Work order:
Without adding or dropping anything, copy the entries below.

Excerpted records:
··········
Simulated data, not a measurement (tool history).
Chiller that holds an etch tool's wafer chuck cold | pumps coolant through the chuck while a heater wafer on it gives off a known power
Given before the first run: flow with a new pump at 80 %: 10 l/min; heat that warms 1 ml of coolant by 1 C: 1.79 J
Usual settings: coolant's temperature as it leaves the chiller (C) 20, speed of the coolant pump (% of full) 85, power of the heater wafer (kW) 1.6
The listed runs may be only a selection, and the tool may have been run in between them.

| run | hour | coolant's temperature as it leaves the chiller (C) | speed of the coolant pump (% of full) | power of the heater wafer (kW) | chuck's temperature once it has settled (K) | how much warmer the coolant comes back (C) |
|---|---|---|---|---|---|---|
··········

Response area:
Simulated data, not a measurement (tool history).
Chiller that holds an etch tool's wafer chuck cold | pumps coolant through the chuck while a heater wafer on it gives off a known power
Given before the first run: flow with a new pump at 80 %: 10 l/min; heat that warms 1 ml of coolant by 1 C: 1.79 J
Usual settings: coolant's temperature as it leaves the chiller (C) 20, speed of the coolant pump (% of full) 85, power of the heater wafer (kW) 1.6
The listed runs may be only a selection, and the tool may have been run in between them.

| run | hour | coolant's temperature as it leaves the chiller (C) | speed of the coolant pump (% of full) | power of the heater wafer (kW) | chuck's temperature once it has settled (K) | how much warmer the coolant comes back (C) |
|---|---|---|---|---|---|---|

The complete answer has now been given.